___

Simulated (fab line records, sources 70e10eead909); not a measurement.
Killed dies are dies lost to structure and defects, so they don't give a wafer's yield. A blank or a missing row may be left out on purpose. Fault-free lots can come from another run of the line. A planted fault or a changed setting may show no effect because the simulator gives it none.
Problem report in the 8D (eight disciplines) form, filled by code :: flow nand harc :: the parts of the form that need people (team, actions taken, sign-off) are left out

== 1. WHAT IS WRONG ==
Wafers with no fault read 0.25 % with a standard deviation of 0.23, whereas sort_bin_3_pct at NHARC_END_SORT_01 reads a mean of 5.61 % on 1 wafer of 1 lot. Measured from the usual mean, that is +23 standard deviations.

___

▶ [ACTIVITY]
Return all of the data precisely as it appears.

▶ [EXERCISE RESULT]
Simulated (fab line records, sources 70e10eead909); not a measurement.
Killed dies are dies lost to structure and defects, so they don't give a wafer's yield. A blank or a missing row may be left out on purpose. Fault-free lots can come from another run of the line. A planted fault or a changed setting may show no effect because the simulator gives it none.
Problem report in the 8D (eight disciplines) form, filled by code :: flow nand harc :: the parts of the form that need people (team, actions taken, sign-off) are left out

== 1. WHAT IS WRONG ==
Wafers with no fault read 0.25 % with a standard deviation of 0.23, whereas sort_bin_3_pct at NHARC_END_SORT_01 reads a mean of 5.61 % on 1 wafer of 1 lot. Measured from the usual mean, that is +23 standard deviations.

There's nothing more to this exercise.